Dataset excerpts
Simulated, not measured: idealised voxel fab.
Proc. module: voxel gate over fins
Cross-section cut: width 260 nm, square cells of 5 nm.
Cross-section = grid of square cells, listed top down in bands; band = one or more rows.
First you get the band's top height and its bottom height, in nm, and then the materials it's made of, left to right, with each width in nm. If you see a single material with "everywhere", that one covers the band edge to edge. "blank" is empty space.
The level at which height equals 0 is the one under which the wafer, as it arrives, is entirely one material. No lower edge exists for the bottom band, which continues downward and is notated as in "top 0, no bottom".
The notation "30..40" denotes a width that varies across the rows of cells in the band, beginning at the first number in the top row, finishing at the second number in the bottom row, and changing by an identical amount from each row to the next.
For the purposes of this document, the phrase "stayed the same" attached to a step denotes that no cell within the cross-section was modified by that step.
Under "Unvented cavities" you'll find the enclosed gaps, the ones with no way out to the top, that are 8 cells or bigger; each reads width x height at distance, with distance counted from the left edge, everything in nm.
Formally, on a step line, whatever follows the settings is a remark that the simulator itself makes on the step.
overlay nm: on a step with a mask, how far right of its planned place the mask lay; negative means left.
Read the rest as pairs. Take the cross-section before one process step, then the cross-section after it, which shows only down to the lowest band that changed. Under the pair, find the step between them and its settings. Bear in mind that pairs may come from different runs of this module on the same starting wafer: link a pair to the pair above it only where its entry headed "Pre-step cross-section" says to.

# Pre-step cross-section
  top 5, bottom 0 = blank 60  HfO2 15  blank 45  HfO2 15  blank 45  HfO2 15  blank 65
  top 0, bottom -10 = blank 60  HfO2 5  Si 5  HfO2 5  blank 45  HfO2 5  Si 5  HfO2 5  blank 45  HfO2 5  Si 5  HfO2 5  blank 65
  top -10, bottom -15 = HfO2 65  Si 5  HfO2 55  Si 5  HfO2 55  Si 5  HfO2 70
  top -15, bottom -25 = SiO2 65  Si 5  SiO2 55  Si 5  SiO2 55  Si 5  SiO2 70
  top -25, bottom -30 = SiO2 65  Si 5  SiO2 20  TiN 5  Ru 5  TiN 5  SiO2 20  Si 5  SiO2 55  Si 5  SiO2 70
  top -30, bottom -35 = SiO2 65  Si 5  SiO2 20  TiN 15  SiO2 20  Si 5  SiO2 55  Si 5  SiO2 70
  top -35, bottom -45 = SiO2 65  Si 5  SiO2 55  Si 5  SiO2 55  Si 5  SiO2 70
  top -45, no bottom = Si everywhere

Required action
Copy the lines from the start of the data verbatim, stopping after the line containing "Cross-section = grid".

Written solution
Simulated, not measured: idealised voxel fab.
Proc. module: voxel gate over fins
Cross-section cut: width 260 nm, square cells of 5 nm.
Cross-section = grid of square cells, listed top down in bands; band = one or more rows.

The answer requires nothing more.